Given information:
..........

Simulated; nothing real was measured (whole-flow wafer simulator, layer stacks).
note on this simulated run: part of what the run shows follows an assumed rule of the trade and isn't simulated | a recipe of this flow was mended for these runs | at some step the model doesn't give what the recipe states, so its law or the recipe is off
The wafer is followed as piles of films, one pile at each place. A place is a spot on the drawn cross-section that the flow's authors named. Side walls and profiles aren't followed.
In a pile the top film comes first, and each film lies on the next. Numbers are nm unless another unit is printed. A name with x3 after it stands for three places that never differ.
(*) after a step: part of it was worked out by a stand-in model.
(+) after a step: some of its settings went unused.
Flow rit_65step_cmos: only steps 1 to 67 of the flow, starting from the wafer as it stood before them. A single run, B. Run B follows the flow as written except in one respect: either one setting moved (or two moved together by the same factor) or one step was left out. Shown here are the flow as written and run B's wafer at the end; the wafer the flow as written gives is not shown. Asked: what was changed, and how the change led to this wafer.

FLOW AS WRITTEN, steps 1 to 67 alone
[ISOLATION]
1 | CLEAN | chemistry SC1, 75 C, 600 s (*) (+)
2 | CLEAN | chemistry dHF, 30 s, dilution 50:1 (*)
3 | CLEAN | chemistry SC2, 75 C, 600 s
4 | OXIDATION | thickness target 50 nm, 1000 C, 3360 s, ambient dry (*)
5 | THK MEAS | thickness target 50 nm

..........

Work item: Please copy, exactly and with nothing else, the lines above beginning at the line that has "2 | CLEAN |" and ending with the line that has "4 | OXIDATION".

Response box:
2 | CLEAN | chemistry dHF, 30 s, dilution 50:1 (*)
3 | CLEAN | chemistry SC2, 75 C, 600 s
4 | OXIDATION | thickness target 50 nm, 1000 C, 3360 s, ambient dry (*)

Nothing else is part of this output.